RECORD EXCERPTS =
★ ★ ★
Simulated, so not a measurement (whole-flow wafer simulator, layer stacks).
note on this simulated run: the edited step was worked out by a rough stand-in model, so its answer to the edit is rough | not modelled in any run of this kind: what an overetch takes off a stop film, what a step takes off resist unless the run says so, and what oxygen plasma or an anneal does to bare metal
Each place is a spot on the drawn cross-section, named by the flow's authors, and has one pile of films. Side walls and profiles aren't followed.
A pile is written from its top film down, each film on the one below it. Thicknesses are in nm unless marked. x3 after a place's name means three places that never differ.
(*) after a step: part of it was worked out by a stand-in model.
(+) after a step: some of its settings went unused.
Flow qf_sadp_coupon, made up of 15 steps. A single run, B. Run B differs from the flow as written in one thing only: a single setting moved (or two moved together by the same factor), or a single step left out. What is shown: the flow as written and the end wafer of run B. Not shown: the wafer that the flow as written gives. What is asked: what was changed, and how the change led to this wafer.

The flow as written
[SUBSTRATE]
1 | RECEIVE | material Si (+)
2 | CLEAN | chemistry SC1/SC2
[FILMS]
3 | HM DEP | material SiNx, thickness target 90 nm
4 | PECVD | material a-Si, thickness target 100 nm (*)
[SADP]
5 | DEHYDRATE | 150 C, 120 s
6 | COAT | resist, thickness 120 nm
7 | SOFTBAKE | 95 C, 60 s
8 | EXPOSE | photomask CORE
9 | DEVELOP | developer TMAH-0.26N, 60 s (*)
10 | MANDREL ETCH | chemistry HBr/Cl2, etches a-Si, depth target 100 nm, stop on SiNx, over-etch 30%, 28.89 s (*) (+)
★ ★ ★

EXERCISE =
Would you output, from the records above, exactly the run of lines that starts at the line containing "2 | CLEAN | chemistry SC1/SC2" and ends at the line containing "9 | DEVELOP | developer TMAH-0.26N, 60 s (*)", and only that run?

TASK ANSWER =
2 | CLEAN | chemistry SC1/SC2
[FILMS]
3 | HM DEP | material SiNx, thickness target 90 nm
4 | PECVD | material a-Si, thickness target 100 nm (*)
[SADP]
5 | DEHYDRATE | 150 C, 120 s
6 | COAT | resist, thickness 120 nm
7 | SOFTBAKE | 95 C, 60 s
8 | EXPOSE | photomask CORE
9 | DEVELOP | developer TMAH-0.26N, 60 s (*)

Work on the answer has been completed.